• [EXERCISE]: Each line below is to be copied out exactly, and none may be omitted.

DATA FOR REVIEW START
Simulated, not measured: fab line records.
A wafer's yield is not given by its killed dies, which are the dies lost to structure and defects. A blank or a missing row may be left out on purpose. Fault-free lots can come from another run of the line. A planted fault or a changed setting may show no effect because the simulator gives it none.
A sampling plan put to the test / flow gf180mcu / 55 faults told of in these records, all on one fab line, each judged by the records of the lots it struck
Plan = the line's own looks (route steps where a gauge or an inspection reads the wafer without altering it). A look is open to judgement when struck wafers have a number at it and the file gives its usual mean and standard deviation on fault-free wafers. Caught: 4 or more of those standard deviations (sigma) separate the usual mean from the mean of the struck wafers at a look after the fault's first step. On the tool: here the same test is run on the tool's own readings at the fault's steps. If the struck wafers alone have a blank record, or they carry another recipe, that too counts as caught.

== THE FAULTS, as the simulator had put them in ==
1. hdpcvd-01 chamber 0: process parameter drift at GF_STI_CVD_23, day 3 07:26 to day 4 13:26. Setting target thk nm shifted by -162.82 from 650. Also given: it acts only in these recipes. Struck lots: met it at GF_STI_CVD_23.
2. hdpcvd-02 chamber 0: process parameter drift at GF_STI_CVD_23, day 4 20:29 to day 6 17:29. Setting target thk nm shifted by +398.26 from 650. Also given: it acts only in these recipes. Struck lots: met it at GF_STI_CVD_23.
DATA FOR REVIEW END

• [WRITTEN REPLY]:
Simulated, not measured: fab line records.
A wafer's yield is not given by its killed dies, which are the dies lost to structure and defects. A blank or a missing row may be left out on purpose. Fault-free lots can come from another run of the line. A planted fault or a changed setting may show no effect because the simulator gives it none.
A sampling plan put to the test / flow gf180mcu / 55 faults told of in these records, all on one fab line, each judged by the records of the lots it struck
Plan = the line's own looks (route steps where a gauge or an inspection reads the wafer without altering it). A look is open to judgement when struck wafers have a number at it and the file gives its usual mean and standard deviation on fault-free wafers. Caught: 4 or more of those standard deviations (sigma) separate the usual mean from the mean of the struck wafers at a look after the fault's first step. On the tool: here the same test is run on the tool's own readings at the fault's steps. If the struck wafers alone have a blank record, or they carry another recipe, that too counts as caught.

== THE FAULTS, as the simulator had put them in ==
1. hdpcvd-01 chamber 0: process parameter drift at GF_STI_CVD_23, day 3 07:26 to day 4 13:26. Setting target thk nm shifted by -162.82 from 650. Also given: it acts only in these recipes. Struck lots: met it at GF_STI_CVD_23.
2. hdpcvd-02 chamber 0: process parameter drift at GF_STI_CVD_23, day 4 20:29 to day 6 17:29. Setting target thk nm shifted by +398.26 from 650. Also given: it acts only in these recipes. Struck lots: met it at GF_STI_CVD_23.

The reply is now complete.